WORK ITEM -
Extract the full listing below without altering a single character.

START RAW DATA

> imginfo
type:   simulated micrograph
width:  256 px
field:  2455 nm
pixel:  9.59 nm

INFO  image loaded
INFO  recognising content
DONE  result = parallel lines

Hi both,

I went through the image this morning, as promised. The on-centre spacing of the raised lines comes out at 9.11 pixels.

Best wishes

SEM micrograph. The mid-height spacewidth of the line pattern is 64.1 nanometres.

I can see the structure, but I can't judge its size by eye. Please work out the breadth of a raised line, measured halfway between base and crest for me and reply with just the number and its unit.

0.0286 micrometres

END RAW DATA

TASK ANSWER -
> imginfo
type:   simulated micrograph
width:  256 px
field:  2455 nm
pixel:  9.59 nm

INFO  image loaded
INFO  recognising content
DONE  result = parallel lines

Hi both,

I went through the image this morning, as promised. The on-centre spacing of the raised lines comes out at 9.11 pixels.

Best wishes

SEM micrograph. The mid-height spacewidth of the line pattern is 64.1 nanometres.

I can see the structure, but I can't judge its size by eye. Please work out the breadth of a raised line, measured halfway between base and crest for me and reply with just the number and its unit.

0.0286 micrometres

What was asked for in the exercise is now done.